....
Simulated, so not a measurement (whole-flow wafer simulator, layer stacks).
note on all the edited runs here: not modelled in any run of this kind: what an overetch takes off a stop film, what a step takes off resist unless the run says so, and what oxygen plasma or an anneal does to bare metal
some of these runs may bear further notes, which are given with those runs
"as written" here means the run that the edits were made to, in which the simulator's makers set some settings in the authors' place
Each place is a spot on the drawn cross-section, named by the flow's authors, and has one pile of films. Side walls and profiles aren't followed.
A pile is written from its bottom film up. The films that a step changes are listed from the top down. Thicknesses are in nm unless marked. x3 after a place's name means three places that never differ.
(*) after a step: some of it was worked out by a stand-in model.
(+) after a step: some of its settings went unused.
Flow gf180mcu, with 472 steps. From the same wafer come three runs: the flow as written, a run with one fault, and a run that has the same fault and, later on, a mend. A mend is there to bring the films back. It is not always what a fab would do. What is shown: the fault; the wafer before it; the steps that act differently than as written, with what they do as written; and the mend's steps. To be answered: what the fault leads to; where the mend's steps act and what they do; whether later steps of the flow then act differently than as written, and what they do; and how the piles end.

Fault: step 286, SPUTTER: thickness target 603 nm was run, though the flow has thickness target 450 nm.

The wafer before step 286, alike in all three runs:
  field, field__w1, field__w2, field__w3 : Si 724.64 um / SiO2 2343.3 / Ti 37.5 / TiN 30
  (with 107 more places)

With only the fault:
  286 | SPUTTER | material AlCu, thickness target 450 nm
....

-- Work order --
Type out the entries once more, precisely.

-- Answer section --
Simulated, so not a measurement (whole-flow wafer simulator, layer stacks).
note on all the edited runs here: not modelled in any run of this kind: what an overetch takes off a stop film, what a step takes off resist unless the run says so, and what oxygen plasma or an anneal does to bare metal
some of these runs may bear further notes, which are given with those runs
"as written" here means the run that the edits were made to, in which the simulator's makers set some settings in the authors' place
Each place is a spot on the drawn cross-section, named by the flow's authors, and has one pile of films. Side walls and profiles aren't followed.
A pile is written from its bottom film up. The films that a step changes are listed from the top down. Thicknesses are in nm unless marked. x3 after a place's name means three places that never differ.
(*) after a step: some of it was worked out by a stand-in model.
(+) after a step: some of its settings went unused.
Flow gf180mcu, with 472 steps. From the same wafer come three runs: the flow as written, a run with one fault, and a run that has the same fault and, later on, a mend. A mend is there to bring the films back. It is not always what a fab would do. What is shown: the fault; the wafer before it; the steps that act differently than as written, with what they do as written; and the mend's steps. To be answered: what the fault leads to; where the mend's steps act and what they do; whether later steps of the flow then act differently than as written, and what they do; and how the piles end.

Fault: step 286, SPUTTER: thickness target 603 nm was run, though the flow has thickness target 450 nm.

The wafer before step 286, alike in all three runs:
  field, field__w1, field__w2, field__w3 : Si 724.64 um / SiO2 2343.3 / Ti 37.5 / TiN 30
  (with 107 more places)

With only the fault:
  286 | SPUTTER | material AlCu, thickness target 450 nm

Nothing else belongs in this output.